*** Entries provided ***

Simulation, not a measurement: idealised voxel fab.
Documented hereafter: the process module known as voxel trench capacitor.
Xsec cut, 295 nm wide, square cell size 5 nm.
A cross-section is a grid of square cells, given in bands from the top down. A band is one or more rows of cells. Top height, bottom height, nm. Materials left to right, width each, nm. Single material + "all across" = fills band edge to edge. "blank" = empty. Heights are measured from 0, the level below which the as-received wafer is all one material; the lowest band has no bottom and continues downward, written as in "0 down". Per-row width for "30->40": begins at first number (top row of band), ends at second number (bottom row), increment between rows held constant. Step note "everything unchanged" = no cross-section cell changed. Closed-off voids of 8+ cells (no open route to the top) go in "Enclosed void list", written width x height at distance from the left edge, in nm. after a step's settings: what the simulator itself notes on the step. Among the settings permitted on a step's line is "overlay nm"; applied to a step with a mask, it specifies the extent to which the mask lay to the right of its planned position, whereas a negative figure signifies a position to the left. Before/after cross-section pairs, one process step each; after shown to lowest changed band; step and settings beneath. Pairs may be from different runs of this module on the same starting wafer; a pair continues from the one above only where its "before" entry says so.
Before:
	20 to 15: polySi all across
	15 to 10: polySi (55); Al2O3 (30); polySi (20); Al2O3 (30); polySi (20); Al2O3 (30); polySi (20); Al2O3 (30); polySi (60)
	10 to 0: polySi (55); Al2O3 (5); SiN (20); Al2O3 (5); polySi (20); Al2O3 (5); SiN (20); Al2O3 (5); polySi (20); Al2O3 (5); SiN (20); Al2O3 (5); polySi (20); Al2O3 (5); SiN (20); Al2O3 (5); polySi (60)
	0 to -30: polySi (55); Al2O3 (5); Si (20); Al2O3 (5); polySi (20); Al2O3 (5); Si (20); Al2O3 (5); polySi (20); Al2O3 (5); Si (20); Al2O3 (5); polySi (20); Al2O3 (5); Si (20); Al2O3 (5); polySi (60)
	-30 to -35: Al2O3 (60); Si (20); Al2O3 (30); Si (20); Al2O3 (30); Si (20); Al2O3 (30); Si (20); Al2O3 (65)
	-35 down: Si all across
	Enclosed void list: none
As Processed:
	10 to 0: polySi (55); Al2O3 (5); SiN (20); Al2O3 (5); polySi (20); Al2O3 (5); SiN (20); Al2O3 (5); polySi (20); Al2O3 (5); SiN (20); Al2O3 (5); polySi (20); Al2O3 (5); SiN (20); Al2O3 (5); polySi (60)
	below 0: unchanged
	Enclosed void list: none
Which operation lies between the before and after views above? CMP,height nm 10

*** End of Entries provided ***

- _Requirement_: Lines from the top of the data above through the line containing "Xsec cut, 295 nm wide, square cell size 5 nm." must be repeated exactly. All other lines stay out.

- _Exercise output_:
Simulation, not a measurement: idealised voxel fab.
Documented hereafter: the process module known as voxel trench capacitor.
Xsec cut, 295 nm wide, square cell size 5 nm.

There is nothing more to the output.